**WORK INSTRUCTION**
Starting at the line containing "7. OXIDIZE, depth nm 5" and ending at the line containing "15. DIRECTIONAL_DEP, material SiCN, thk nm 10", print every line of the material below exactly, both ends included, and stop there.

+ + + + +

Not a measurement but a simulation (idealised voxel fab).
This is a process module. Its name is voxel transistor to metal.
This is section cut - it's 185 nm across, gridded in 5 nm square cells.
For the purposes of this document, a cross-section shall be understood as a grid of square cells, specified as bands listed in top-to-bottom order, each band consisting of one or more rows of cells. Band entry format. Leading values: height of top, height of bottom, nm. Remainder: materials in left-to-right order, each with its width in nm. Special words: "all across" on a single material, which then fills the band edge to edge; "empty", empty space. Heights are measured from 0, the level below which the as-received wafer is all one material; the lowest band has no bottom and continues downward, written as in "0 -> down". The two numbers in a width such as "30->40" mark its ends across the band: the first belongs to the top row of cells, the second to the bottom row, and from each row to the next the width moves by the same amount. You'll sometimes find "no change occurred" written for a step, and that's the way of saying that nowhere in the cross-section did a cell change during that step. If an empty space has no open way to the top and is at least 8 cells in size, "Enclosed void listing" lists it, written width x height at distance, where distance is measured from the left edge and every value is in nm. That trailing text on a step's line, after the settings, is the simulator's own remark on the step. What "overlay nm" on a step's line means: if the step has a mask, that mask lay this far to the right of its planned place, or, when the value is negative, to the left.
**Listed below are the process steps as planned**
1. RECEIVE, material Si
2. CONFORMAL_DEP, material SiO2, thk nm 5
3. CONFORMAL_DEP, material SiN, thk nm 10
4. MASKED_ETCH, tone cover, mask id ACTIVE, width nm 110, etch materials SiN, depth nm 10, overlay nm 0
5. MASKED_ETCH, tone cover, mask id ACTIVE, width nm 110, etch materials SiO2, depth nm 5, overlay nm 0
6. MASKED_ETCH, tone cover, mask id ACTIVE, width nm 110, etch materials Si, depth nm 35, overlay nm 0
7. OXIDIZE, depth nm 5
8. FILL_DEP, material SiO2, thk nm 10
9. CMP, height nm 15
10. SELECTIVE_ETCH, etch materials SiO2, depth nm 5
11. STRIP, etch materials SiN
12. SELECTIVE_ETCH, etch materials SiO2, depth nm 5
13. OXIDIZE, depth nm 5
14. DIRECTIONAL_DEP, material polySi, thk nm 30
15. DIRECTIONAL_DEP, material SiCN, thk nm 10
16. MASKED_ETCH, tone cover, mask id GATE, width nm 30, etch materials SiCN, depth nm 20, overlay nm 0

+ + + + +

**SOLUTION**
7. OXIDIZE, depth nm 5
8. FILL_DEP, material SiO2, thk nm 10
9. CMP, height nm 15
10. SELECTIVE_ETCH, etch materials SiO2, depth nm 5
11. STRIP, etch materials SiN
12. SELECTIVE_ETCH, etch materials SiO2, depth nm 5
13. OXIDIZE, depth nm 5
14. DIRECTIONAL_DEP, material polySi, thk nm 30
15. DIRECTIONAL_DEP, material SiCN, thk nm 10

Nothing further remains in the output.